→ **Entries provided**
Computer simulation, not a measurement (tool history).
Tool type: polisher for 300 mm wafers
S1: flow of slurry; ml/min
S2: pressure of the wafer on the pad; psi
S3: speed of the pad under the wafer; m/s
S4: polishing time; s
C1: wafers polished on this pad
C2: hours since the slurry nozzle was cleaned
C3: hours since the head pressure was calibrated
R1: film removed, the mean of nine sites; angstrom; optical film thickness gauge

→ **Work item**
Print all entries again, exactly.

→ **Task response**
Computer simulation, not a measurement (tool history).
Tool type: polisher for 300 mm wafers
S1: flow of slurry; ml/min
S2: pressure of the wafer on the pad; psi
S3: speed of the pad under the wafer; m/s
S4: polishing time; s
C1: wafers polished on this pad
C2: hours since the slurry nozzle was cleaned
C3: hours since the head pressure was calibrated
R1: film removed, the mean of nine sites; angstrom; optical film thickness gauge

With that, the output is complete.